EXERCISE DATA:
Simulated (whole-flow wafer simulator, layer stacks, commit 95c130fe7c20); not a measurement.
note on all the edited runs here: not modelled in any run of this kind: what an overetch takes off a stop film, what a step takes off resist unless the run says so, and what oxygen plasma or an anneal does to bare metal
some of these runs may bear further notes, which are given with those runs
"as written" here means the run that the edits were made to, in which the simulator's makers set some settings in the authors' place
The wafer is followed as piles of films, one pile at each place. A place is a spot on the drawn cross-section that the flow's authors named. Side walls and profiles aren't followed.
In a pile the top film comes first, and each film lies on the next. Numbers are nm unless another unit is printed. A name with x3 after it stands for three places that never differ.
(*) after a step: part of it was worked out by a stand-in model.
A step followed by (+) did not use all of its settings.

EXERCISE: Look above and repeat, character for character, the lines from the first one to the line with "(*) after a", counting both.

ANSWER AREA:
Simulated (whole-flow wafer simulator, layer stacks, commit 95c130fe7c20); not a measurement.
note on all the edited runs here: not modelled in any run of this kind: what an overetch takes off a stop film, what a step takes off resist unless the run says so, and what oxygen plasma or an anneal does to bare metal
some of these runs may bear further notes, which are given with those runs
"as written" here means the run that the edits were made to, in which the simulator's makers set some settings in the authors' place
The wafer is followed as piles of films, one pile at each place. A place is a spot on the drawn cross-section that the flow's authors named. Side walls and profiles aren't followed.
In a pile the top film comes first, and each film lies on the next. Numbers are nm unless another unit is printed. A name with x3 after it stands for three places that never differ.
(*) after a step: part of it was worked out by a stand-in model.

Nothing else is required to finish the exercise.